__Records provided__:
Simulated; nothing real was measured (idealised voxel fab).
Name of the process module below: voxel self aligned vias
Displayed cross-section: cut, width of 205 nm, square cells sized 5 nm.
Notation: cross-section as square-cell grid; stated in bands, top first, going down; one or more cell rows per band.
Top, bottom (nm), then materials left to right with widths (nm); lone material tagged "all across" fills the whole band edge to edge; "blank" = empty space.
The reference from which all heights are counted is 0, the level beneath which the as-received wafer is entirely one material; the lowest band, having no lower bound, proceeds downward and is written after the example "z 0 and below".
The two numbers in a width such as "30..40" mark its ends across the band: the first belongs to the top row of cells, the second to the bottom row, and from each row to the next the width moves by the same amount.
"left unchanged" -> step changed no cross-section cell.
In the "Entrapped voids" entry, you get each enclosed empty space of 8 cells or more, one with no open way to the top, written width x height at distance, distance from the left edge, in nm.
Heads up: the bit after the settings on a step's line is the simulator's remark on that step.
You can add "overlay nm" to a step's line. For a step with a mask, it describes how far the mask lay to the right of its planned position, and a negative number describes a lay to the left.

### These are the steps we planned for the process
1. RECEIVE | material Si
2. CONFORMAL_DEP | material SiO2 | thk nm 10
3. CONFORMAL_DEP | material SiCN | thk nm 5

__Requirement__: Could you restate word for word the lines above from the one containing "### These are" through the one containing "2. CONFORMAL_DEP | material SiO2 | thk nm 10", both included, and nothing else?

__Your solution__:
### These are the steps we planned for the process
1. RECEIVE | material Si
2. CONFORMAL_DEP | material SiO2 | thk nm 10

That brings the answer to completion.